### EXERCISE
Each entry in this listing needs to be written out again, word for word.

### EXCERPTED DATA
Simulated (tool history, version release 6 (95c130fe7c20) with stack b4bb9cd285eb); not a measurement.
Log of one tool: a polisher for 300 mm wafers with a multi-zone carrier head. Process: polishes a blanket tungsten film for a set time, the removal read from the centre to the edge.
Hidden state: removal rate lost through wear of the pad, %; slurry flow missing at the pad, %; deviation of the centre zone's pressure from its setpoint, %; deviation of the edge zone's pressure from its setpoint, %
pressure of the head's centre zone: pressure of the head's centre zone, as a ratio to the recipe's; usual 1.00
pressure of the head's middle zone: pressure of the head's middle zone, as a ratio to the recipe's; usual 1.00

### ANSWER AREA
Simulated (tool history, version release 6 (95c130fe7c20) with stack b4bb9cd285eb); not a measurement.
Log of one tool: a polisher for 300 mm wafers with a multi-zone carrier head. Process: polishes a blanket tungsten film for a set time, the removal read from the centre to the edge.
Hidden state: removal rate lost through wear of the pad, %; slurry flow missing at the pad, %; deviation of the centre zone's pressure from its setpoint, %; deviation of the edge zone's pressure from its setpoint, %
pressure of the head's centre zone: pressure of the head's centre zone, as a ratio to the recipe's; usual 1.00
pressure of the head's middle zone: pressure of the head's middle zone, as a ratio to the recipe's; usual 1.00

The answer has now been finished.